========

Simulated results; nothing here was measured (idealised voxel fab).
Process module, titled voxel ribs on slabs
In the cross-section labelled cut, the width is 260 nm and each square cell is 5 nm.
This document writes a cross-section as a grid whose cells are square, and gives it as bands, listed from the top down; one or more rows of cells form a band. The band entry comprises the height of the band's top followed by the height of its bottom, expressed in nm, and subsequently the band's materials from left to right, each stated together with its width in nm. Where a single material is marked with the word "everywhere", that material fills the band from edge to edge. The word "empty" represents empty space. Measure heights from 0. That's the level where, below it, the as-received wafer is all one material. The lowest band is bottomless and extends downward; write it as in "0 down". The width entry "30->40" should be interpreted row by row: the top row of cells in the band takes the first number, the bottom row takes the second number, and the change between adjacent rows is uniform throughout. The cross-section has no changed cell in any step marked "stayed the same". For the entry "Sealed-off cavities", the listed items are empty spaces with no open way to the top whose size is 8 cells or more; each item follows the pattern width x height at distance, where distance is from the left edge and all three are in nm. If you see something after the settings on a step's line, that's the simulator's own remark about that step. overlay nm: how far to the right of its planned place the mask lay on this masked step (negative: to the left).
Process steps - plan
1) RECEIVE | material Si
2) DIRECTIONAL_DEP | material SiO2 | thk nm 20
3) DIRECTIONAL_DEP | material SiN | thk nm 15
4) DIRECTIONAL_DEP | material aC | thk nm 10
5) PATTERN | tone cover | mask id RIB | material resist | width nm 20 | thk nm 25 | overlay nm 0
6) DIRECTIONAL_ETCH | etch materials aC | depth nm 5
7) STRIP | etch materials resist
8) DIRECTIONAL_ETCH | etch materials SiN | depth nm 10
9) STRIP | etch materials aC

========

▸ ASSIGNMENT
Copy the listing in full, and keep every word exactly as it is.

▸ ANSWER AREA
Simulated results; nothing here was measured (idealised voxel fab).
Process module, titled voxel ribs on slabs
In the cross-section labelled cut, the width is 260 nm and each square cell is 5 nm.
This document writes a cross-section as a grid whose cells are square, and gives it as bands, listed from the top down; one or more rows of cells form a band. The band entry comprises the height of the band's top followed by the height of its bottom, expressed in nm, and subsequently the band's materials from left to right, each stated together with its width in nm. Where a single material is marked with the word "everywhere", that material fills the band from edge to edge. The word "empty" represents empty space. Measure heights from 0. That's the level where, below it, the as-received wafer is all one material. The lowest band is bottomless and extends downward; write it as in "0 down". The width entry "30->40" should be interpreted row by row: the top row of cells in the band takes the first number, the bottom row takes the second number, and the change between adjacent rows is uniform throughout. The cross-section has no changed cell in any step marked "stayed the same". For the entry "Sealed-off cavities", the listed items are empty spaces with no open way to the top whose size is 8 cells or more; each item follows the pattern width x height at distance, where distance is from the left edge and all three are in nm. If you see something after the settings on a step's line, that's the simulator's own remark about that step. overlay nm: how far to the right of its planned place the mask lay on this masked step (negative: to the left).
Process steps - plan
1) RECEIVE | material Si
2) DIRECTIONAL_DEP | material SiO2 | thk nm 20
3) DIRECTIONAL_DEP | material SiN | thk nm 15
4) DIRECTIONAL_DEP | material aC | thk nm 10
5) PATTERN | tone cover | mask id RIB | material resist | width nm 20 | thk nm 25 | overlay nm 0
6) DIRECTIONAL_ETCH | etch materials aC | depth nm 5
7) STRIP | etch materials resist
8) DIRECTIONAL_ETCH | etch materials SiN | depth nm 10
9) STRIP | etch materials aC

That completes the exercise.